▶ _Given data_:
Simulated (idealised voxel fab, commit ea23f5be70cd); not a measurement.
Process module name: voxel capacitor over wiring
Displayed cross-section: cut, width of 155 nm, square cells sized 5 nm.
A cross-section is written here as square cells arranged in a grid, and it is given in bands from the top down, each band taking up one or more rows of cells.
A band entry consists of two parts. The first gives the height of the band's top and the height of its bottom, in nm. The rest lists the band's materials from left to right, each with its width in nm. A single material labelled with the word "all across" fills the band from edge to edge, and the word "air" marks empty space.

▶ _Action item_: Go through the entries and restate each one exactly.

▶ _Answer area_:
Simulated (idealised voxel fab, commit ea23f5be70cd); not a measurement.
Process module name: voxel capacitor over wiring
Displayed cross-section: cut, width of 155 nm, square cells sized 5 nm.
A cross-section is written here as square cells arranged in a grid, and it is given in bands from the top down, each band taking up one or more rows of cells.
A band entry consists of two parts. The first gives the height of the band's top and the height of its bottom, in nm. The rest lists the band's materials from left to right, each with its width in nm. A single material labelled with the word "all across" fills the band from edge to edge, and the word "air" marks empty space.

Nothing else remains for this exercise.